****************
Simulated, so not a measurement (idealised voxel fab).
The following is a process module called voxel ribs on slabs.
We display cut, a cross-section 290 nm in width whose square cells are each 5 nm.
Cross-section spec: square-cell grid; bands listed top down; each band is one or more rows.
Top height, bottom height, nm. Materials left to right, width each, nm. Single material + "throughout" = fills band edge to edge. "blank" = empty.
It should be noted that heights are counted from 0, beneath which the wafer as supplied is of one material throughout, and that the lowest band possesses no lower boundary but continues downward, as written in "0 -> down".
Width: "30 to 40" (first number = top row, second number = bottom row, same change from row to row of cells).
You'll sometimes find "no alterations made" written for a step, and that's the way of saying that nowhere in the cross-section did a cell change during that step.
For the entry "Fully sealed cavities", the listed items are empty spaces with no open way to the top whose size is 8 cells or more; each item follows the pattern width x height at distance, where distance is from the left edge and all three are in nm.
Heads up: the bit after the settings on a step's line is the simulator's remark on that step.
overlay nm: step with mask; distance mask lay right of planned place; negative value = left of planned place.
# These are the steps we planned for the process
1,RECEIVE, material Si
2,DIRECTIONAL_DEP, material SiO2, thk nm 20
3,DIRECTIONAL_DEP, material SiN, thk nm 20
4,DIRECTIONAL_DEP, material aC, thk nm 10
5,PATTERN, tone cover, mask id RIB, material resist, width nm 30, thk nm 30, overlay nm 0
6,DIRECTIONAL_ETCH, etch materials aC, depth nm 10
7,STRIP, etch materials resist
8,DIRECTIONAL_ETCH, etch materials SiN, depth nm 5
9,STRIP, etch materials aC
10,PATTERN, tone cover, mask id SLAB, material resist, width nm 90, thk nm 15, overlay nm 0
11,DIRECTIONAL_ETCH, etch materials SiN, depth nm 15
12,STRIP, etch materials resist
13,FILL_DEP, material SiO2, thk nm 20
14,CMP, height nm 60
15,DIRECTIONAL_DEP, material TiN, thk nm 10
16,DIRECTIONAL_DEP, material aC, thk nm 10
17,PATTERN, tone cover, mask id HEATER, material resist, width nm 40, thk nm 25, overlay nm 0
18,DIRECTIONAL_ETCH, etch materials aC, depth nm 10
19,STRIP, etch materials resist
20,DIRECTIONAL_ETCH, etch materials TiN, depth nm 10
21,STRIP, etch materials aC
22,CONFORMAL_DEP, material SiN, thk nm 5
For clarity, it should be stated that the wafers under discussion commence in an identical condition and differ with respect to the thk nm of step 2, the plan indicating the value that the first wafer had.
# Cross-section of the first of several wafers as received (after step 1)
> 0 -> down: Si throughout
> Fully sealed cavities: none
****************

* Action item
Look above for the line containing "16,DIRECTIONAL_DEP, material aC, thk nm 10". Output from there through the line containing "22,CONFORMAL_DEP, material SiN, thk nm 5", exactly and inclusively.

* Answer area
16,DIRECTIONAL_DEP, material aC, thk nm 10
17,PATTERN, tone cover, mask id HEATER, material resist, width nm 40, thk nm 25, overlay nm 0
18,DIRECTIONAL_ETCH, etch materials aC, depth nm 10
19,STRIP, etch materials resist
20,DIRECTIONAL_ETCH, etch materials TiN, depth nm 10
21,STRIP, etch materials aC
22,CONFORMAL_DEP, material SiN, thk nm 5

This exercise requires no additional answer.